● **RECORD EXCERPTS**:
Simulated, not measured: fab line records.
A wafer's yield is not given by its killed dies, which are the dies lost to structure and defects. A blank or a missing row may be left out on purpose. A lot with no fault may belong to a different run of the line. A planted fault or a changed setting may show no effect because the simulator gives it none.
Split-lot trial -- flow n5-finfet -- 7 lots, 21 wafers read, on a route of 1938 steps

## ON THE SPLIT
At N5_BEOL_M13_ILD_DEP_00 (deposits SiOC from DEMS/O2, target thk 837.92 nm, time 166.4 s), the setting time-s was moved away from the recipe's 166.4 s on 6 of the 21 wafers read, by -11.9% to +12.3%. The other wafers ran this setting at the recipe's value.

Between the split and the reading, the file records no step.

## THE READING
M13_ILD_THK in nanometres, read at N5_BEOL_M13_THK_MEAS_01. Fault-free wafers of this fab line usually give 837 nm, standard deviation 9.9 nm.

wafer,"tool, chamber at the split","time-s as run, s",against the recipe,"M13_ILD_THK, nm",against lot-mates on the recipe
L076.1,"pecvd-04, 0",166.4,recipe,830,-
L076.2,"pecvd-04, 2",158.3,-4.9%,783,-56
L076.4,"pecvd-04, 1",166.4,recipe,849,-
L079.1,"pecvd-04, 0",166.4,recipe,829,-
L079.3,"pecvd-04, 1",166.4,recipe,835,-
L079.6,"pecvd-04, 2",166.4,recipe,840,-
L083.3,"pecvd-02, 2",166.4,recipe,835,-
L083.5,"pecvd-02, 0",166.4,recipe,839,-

● **BRIEF**: Begin at the first line of the records above and quote every line verbatim through the one that contains "## ON THE SPLIT".

● **EXERCISE OUTPUT**:
Simulated, not measured: fab line records.
A wafer's yield is not given by its killed dies, which are the dies lost to structure and defects. A blank or a missing row may be left out on purpose. A lot with no fault may belong to a different run of the line. A planted fault or a changed setting may show no effect because the simulator gives it none.
Split-lot trial -- flow n5-finfet -- 7 lots, 21 wafers read, on a route of 1938 steps

## ON THE SPLIT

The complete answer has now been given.